Assigned task: An unaltered copy of the listing below is required.

[Data excerpts — start]

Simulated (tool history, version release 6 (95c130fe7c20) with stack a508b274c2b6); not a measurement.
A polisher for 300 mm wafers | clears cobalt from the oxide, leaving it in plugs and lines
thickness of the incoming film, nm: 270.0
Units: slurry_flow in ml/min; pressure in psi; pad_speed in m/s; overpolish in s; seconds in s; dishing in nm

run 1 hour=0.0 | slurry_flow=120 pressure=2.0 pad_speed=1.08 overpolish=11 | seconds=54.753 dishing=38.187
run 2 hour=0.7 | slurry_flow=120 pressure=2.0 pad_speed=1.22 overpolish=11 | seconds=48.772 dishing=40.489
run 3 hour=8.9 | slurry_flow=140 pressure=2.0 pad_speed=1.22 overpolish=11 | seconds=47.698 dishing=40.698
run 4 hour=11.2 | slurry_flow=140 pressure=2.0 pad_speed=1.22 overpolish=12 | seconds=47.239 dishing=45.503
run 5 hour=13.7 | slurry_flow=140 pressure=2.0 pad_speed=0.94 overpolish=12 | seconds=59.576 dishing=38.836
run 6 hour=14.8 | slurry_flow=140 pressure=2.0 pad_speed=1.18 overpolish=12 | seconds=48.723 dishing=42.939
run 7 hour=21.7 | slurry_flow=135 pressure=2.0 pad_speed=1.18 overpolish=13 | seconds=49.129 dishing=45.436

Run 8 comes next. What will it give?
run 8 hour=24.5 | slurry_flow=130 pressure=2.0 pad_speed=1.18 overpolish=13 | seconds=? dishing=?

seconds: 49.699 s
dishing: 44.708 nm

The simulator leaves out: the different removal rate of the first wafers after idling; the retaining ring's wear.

[Data excerpts — finish]

Exercise answer:
Simulated (tool history, version release 6 (95c130fe7c20) with stack a508b274c2b6); not a measurement.
A polisher for 300 mm wafers | clears cobalt from the oxide, leaving it in plugs and lines
thickness of the incoming film, nm: 270.0
Units: slurry_flow in ml/min; pressure in psi; pad_speed in m/s; overpolish in s; seconds in s; dishing in nm

run 1 hour=0.0 | slurry_flow=120 pressure=2.0 pad_speed=1.08 overpolish=11 | seconds=54.753 dishing=38.187
run 2 hour=0.7 | slurry_flow=120 pressure=2.0 pad_speed=1.22 overpolish=11 | seconds=48.772 dishing=40.489
run 3 hour=8.9 | slurry_flow=140 pressure=2.0 pad_speed=1.22 overpolish=11 | seconds=47.698 dishing=40.698
run 4 hour=11.2 | slurry_flow=140 pressure=2.0 pad_speed=1.22 overpolish=12 | seconds=47.239 dishing=45.503
run 5 hour=13.7 | slurry_flow=140 pressure=2.0 pad_speed=0.94 overpolish=12 | seconds=59.576 dishing=38.836
run 6 hour=14.8 | slurry_flow=140 pressure=2.0 pad_speed=1.18 overpolish=12 | seconds=48.723 dishing=42.939
run 7 hour=21.7 | slurry_flow=135 pressure=2.0 pad_speed=1.18 overpolish=13 | seconds=49.129 dishing=45.436

Run 8 comes next. What will it give?
run 8 hour=24.5 | slurry_flow=130 pressure=2.0 pad_speed=1.18 overpolish=13 | seconds=? dishing=?

seconds: 49.699 s
dishing: 44.708 nm

The simulator leaves out: the different removal rate of the first wafers after idling; the retaining ring's wear.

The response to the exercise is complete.